## REQUIRED ACTION
An exact reproduction of all the entries is what the answer must contain.

## ENTRIES SUPPLIED
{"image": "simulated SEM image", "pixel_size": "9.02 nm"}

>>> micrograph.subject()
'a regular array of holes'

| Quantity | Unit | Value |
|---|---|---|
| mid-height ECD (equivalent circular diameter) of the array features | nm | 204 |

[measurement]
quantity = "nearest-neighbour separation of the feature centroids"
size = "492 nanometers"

## EXERCISE RESULT
{"image": "simulated SEM image", "pixel_size": "9.02 nm"}

>>> micrograph.subject()
'a regular array of holes'

| Quantity | Unit | Value |
|---|---|---|
| mid-height ECD (equivalent circular diameter) of the array features | nm | 204 |

[measurement]
quantity = "nearest-neighbour separation of the feature centroids"
size = "492 nanometers"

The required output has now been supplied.